* **WORK INSTRUCTION**: Retype, without any change, the first line of the records and every line after it through the one containing "We display cut, a".

* **DATA RECORDS**:
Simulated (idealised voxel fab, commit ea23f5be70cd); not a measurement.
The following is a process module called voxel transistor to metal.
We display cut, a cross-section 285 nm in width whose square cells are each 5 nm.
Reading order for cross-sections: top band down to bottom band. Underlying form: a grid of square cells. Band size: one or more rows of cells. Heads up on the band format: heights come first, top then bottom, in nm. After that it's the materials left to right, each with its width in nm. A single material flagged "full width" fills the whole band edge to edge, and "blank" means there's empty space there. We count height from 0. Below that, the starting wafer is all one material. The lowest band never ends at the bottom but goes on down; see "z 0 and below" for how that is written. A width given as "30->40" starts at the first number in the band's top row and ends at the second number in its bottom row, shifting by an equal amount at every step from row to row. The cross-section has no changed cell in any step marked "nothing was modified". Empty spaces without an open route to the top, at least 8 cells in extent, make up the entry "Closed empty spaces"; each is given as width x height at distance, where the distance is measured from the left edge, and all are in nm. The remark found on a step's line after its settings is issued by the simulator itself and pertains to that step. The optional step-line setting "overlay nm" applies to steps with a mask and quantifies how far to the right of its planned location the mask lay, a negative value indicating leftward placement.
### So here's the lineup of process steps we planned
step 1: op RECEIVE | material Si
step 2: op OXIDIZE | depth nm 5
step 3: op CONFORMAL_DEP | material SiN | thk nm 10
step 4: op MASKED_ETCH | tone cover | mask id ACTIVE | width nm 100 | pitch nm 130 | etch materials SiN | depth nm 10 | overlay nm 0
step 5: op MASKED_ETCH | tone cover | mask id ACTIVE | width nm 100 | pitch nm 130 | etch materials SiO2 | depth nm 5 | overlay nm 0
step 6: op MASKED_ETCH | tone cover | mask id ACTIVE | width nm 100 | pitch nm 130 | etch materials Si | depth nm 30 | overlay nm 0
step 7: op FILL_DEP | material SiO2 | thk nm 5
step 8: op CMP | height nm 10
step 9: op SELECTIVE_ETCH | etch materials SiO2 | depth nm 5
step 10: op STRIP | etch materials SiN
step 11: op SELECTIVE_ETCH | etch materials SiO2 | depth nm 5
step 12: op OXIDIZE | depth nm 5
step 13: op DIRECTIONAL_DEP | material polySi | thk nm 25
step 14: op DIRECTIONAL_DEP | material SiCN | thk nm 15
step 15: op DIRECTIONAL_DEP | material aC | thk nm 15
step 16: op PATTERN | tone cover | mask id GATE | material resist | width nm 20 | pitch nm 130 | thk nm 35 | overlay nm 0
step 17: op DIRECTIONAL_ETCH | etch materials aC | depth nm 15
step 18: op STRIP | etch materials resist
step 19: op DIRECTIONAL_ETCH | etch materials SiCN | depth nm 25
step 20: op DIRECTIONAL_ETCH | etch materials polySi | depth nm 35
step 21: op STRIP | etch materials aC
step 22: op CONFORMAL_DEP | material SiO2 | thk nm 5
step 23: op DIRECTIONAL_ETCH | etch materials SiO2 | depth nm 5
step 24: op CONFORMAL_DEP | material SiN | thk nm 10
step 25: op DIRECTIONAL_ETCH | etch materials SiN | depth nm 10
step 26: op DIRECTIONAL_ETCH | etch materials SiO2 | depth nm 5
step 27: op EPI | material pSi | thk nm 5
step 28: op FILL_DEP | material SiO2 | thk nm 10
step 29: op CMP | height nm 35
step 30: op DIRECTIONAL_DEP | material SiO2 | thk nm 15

* **TASK RESPONSE**:
Simulated (idealised voxel fab, commit ea23f5be70cd); not a measurement.
The following is a process module called voxel transistor to metal.
We display cut, a cross-section 285 nm in width whose square cells are each 5 nm.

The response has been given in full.